WORK ITEM:
Retype the listing below, keeping every line the same.

DATASET EXCERPTS:
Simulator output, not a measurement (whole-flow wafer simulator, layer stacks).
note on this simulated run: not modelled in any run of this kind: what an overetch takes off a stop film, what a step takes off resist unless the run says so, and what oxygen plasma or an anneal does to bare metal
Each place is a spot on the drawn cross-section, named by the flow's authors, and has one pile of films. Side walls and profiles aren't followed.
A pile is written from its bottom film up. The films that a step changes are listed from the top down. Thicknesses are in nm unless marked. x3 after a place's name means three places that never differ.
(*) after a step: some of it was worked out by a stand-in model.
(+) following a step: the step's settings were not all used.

SOLUTION:
Simulator output, not a measurement (whole-flow wafer simulator, layer stacks).
note on this simulated run: not modelled in any run of this kind: what an overetch takes off a stop film, what a step takes off resist unless the run says so, and what oxygen plasma or an anneal does to bare metal
Each place is a spot on the drawn cross-section, named by the flow's authors, and has one pile of films. Side walls and profiles aren't followed.
A pile is written from its bottom film up. The films that a step changes are listed from the top down. Thicknesses are in nm unless marked. x3 after a place's name means three places that never differ.
(*) after a step: some of it was worked out by a stand-in model.
(+) following a step: the step's settings were not all used.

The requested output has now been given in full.